Of the lines below, write out exactly those from the line with "in that step." through the line with "2) CONFORMAL_DEP, material Al2O3, thk nm 5", both included, and skip the rest.

____ Study material
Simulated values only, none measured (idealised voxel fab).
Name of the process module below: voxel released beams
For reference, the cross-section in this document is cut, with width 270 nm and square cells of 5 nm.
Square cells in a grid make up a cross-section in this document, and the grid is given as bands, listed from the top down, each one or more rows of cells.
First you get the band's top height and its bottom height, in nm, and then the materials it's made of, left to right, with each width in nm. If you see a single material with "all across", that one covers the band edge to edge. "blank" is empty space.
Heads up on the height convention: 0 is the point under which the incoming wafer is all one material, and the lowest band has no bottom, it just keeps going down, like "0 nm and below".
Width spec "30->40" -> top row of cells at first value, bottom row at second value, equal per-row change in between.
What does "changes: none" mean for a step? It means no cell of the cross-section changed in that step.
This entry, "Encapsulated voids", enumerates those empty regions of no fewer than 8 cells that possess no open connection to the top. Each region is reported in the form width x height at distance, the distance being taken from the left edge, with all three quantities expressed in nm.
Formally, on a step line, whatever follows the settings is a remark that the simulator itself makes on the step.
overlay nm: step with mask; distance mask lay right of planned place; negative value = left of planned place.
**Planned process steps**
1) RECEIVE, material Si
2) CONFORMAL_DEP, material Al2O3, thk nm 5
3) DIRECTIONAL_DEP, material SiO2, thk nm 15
________

• **Exercise result**
What does "changes: none" mean for a step? It means no cell of the cross-section changed in that step.
This entry, "Encapsulated voids", enumerates those empty regions of no fewer than 8 cells that possess no open connection to the top. Each region is reported in the form width x height at distance, the distance being taken from the left edge, with all three quantities expressed in nm.
Formally, on a step line, whatever follows the settings is a remark that the simulator itself makes on the step.
overlay nm: step with mask; distance mask lay right of planned place; negative value = left of planned place.
**Planned process steps**
1) RECEIVE, material Si
2) CONFORMAL_DEP, material Al2O3, thk nm 5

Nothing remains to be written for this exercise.